□ □ □ □

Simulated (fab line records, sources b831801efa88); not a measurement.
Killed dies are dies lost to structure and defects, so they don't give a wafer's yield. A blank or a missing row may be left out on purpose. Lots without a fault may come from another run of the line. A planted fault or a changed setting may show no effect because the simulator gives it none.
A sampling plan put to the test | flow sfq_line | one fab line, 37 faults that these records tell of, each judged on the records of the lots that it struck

□ □ □ □

* _Assignment_: Please reproduce the material in its entirety, exactly as it stands.

* _Answer space_:
Simulated (fab line records, sources b831801efa88); not a measurement.
Killed dies are dies lost to structure and defects, so they don't give a wafer's yield. A blank or a missing row may be left out on purpose. Lots without a fault may come from another run of the line. A planted fault or a changed setting may show no effect because the simulator gives it none.
A sampling plan put to the test | flow sfq_line | one fab line, 37 faults that these records tell of, each judged on the records of the lots that it struck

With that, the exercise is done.